• Required action:
Of the records that follow, copy only the lines from the line containing "Each chamber has" to the line containing "0.53798 | 0.54889 |", both included, exactly as written.

• Stored data:
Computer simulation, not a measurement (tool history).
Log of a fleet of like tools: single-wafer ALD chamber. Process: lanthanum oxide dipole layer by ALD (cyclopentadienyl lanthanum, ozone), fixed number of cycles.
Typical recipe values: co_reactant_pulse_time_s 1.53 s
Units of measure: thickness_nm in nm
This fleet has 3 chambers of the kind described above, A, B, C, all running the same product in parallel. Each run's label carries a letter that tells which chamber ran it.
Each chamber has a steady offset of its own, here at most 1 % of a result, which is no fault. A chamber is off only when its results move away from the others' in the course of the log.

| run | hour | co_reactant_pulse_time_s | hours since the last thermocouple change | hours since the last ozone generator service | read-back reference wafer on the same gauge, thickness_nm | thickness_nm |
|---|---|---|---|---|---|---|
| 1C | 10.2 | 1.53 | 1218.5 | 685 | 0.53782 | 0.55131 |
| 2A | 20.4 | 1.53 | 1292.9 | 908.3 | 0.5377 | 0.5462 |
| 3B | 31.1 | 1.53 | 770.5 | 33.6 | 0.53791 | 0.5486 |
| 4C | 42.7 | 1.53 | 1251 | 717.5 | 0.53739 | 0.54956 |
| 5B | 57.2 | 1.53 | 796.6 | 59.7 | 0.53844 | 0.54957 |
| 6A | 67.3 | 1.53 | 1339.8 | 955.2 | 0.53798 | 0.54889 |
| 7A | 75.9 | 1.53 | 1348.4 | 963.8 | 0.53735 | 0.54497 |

• Answer section:
Each chamber has a steady offset of its own, here at most 1 % of a result, which is no fault. A chamber is off only when its results move away from the others' in the course of the log.

| run | hour | co_reactant_pulse_time_s | hours since the last thermocouple change | hours since the last ozone generator service | read-back reference wafer on the same gauge, thickness_nm | thickness_nm |
|---|---|---|---|---|---|---|
| 1C | 10.2 | 1.53 | 1218.5 | 685 | 0.53782 | 0.55131 |
| 2A | 20.4 | 1.53 | 1292.9 | 908.3 | 0.5377 | 0.5462 |
| 3B | 31.1 | 1.53 | 770.5 | 33.6 | 0.53791 | 0.5486 |
| 4C | 42.7 | 1.53 | 1251 | 717.5 | 0.53739 | 0.54956 |
| 5B | 57.2 | 1.53 | 796.6 | 59.7 | 0.53844 | 0.54957 |
| 6A | 67.3 | 1.53 | 1339.8 | 955.2 | 0.53798 | 0.54889 |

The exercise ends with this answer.